-- The data follows --

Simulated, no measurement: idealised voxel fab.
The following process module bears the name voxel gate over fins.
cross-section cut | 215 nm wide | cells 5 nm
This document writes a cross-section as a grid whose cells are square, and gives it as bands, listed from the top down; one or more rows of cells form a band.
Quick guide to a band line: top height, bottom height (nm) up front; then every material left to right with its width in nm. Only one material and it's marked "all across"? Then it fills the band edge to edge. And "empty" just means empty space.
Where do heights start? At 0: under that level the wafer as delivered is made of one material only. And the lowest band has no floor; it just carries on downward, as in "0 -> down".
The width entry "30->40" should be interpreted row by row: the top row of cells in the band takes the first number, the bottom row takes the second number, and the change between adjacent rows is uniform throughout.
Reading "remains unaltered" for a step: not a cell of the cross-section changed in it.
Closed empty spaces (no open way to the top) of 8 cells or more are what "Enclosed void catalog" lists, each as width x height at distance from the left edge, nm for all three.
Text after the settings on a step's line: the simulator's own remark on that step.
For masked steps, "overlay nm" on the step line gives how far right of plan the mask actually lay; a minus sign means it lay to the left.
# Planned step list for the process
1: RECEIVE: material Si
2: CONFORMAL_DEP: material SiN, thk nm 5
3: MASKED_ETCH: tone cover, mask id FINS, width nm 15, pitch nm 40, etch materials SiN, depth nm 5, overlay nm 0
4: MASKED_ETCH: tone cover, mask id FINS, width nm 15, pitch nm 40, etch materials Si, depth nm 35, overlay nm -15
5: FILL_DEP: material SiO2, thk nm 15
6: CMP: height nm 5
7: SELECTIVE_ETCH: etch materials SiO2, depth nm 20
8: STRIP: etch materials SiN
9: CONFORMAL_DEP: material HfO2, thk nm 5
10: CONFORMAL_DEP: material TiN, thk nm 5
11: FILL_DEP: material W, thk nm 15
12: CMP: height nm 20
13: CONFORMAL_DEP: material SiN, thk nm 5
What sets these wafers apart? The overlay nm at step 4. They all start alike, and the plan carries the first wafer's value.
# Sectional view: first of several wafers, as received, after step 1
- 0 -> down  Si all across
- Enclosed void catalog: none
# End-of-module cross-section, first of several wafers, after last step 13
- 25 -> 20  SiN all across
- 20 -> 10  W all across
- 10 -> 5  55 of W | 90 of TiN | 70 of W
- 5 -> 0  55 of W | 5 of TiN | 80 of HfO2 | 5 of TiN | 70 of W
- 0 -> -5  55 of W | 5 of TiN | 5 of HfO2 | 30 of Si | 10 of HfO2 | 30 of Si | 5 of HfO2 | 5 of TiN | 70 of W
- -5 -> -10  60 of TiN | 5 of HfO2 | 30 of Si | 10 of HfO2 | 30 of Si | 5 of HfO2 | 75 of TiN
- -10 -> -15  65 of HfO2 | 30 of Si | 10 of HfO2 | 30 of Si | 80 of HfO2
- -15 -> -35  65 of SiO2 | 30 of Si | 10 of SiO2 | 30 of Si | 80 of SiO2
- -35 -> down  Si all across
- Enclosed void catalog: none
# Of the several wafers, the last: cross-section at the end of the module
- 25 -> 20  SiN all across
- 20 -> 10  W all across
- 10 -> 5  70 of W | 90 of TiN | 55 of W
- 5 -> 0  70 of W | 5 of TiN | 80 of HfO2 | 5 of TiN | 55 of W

-- The data concluded --

Requirement>
Print exactly the lines above from the one with "# Sectional view: first" to the one with "Si | 80 of HfO2", including both.

Written response>
# Sectional view: first of several wafers, as received, after step 1
- 0 -> down  Si all across
- Enclosed void catalog: none
# End-of-module cross-section, first of several wafers, after last step 13
- 25 -> 20  SiN all across
- 20 -> 10  W all across
- 10 -> 5  55 of W | 90 of TiN | 70 of W
- 5 -> 0  55 of W | 5 of TiN | 80 of HfO2 | 5 of TiN | 70 of W
- 0 -> -5  55 of W | 5 of TiN | 5 of HfO2 | 30 of Si | 10 of HfO2 | 30 of Si | 5 of HfO2 | 5 of TiN | 70 of W
- -5 -> -10  60 of TiN | 5 of HfO2 | 30 of Si | 10 of HfO2 | 30 of Si | 5 of HfO2 | 75 of TiN
- -10 -> -15  65 of HfO2 | 30 of Si | 10 of HfO2 | 30 of Si | 80 of HfO2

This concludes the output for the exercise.